- Action item -
Give back an exact copy of the lines from the start of the material through the line bearing "5 | COAT | KrF resist, thickness 700 nm". Include both ends and nothing else.

- Data extracts -
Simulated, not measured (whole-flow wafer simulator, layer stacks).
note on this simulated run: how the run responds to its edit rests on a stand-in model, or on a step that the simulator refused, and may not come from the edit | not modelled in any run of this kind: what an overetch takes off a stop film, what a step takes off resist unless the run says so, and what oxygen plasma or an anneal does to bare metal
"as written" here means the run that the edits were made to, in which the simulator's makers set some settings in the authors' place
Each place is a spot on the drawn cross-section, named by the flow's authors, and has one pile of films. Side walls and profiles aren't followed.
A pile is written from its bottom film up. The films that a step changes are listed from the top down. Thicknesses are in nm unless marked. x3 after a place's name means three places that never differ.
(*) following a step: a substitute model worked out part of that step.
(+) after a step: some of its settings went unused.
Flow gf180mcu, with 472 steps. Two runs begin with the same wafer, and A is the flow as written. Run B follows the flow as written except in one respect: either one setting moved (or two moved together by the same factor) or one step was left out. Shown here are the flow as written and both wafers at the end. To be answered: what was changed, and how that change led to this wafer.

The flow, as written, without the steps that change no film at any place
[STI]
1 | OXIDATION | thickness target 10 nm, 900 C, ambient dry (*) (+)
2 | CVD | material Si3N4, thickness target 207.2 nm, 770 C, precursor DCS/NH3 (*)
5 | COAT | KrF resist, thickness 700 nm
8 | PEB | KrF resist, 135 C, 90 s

- Exercise result -
Simulated, not measured (whole-flow wafer simulator, layer stacks).
note on this simulated run: how the run responds to its edit rests on a stand-in model, or on a step that the simulator refused, and may not come from the edit | not modelled in any run of this kind: what an overetch takes off a stop film, what a step takes off resist unless the run says so, and what oxygen plasma or an anneal does to bare metal
"as written" here means the run that the edits were made to, in which the simulator's makers set some settings in the authors' place
Each place is a spot on the drawn cross-section, named by the flow's authors, and has one pile of films. Side walls and profiles aren't followed.
A pile is written from its bottom film up. The films that a step changes are listed from the top down. Thicknesses are in nm unless marked. x3 after a place's name means three places that never differ.
(*) following a step: a substitute model worked out part of that step.
(+) after a step: some of its settings went unused.
Flow gf180mcu, with 472 steps. Two runs begin with the same wafer, and A is the flow as written. Run B follows the flow as written except in one respect: either one setting moved (or two moved together by the same factor) or one step was left out. Shown here are the flow as written and both wafers at the end. To be answered: what was changed, and how that change led to this wafer.

The flow, as written, without the steps that change no film at any place
[STI]
1 | OXIDATION | thickness target 10 nm, 900 C, ambient dry (*) (+)
2 | CVD | material Si3N4, thickness target 207.2 nm, 770 C, precursor DCS/NH3 (*)
5 | COAT | KrF resist, thickness 700 nm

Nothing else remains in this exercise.